>>>>>

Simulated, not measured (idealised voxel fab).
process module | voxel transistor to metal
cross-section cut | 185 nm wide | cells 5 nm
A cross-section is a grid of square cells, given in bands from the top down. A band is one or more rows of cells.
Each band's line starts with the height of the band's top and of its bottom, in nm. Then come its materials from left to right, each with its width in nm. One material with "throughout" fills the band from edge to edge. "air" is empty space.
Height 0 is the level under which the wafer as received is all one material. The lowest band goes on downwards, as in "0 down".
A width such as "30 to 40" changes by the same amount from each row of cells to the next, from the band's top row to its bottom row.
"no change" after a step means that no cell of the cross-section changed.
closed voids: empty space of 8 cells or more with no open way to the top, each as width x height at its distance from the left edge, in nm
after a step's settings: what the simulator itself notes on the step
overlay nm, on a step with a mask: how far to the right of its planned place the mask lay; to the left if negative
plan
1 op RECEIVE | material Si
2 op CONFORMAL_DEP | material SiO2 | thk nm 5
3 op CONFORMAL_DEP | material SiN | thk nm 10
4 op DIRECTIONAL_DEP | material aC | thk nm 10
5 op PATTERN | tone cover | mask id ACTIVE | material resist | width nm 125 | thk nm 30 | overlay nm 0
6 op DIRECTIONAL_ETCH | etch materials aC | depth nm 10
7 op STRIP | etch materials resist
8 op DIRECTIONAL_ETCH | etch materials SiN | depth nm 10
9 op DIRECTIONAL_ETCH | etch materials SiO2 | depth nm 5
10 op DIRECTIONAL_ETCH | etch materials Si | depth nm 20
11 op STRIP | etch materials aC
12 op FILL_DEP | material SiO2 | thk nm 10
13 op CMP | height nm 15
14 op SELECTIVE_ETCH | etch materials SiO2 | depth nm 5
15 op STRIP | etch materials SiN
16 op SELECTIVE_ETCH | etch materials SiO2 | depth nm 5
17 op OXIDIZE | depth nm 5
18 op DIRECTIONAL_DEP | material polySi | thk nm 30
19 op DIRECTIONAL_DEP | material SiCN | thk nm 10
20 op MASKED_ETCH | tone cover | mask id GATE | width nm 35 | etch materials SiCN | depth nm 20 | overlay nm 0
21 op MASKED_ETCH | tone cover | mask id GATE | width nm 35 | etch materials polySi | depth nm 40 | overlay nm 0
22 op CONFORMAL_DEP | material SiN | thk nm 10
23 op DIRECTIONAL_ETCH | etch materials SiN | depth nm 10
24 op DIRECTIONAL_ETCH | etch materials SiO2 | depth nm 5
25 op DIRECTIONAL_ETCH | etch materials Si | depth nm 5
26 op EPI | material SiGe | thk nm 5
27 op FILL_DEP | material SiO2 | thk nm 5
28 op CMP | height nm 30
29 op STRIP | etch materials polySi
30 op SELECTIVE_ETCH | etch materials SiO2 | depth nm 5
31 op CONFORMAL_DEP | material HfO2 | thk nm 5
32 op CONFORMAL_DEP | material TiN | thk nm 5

<<<<<

__ASSIGNED TASK__
Return nothing but the lines from the start of the listing above through the line containing "Height 0 is", exactly as given.

__YOUR SOLUTION__
Simulated, not measured (idealised voxel fab).
process module | voxel transistor to metal
cross-section cut | 185 nm wide | cells 5 nm
A cross-section is a grid of square cells, given in bands from the top down. A band is one or more rows of cells.
Each band's line starts with the height of the band's top and of its bottom, in nm. Then come its materials from left to right, each with its width in nm. One material with "throughout" fills the band from edge to edge. "air" is empty space.
Height 0 is the level under which the wafer as received is all one material. The lowest band goes on downwards, as in "0 down".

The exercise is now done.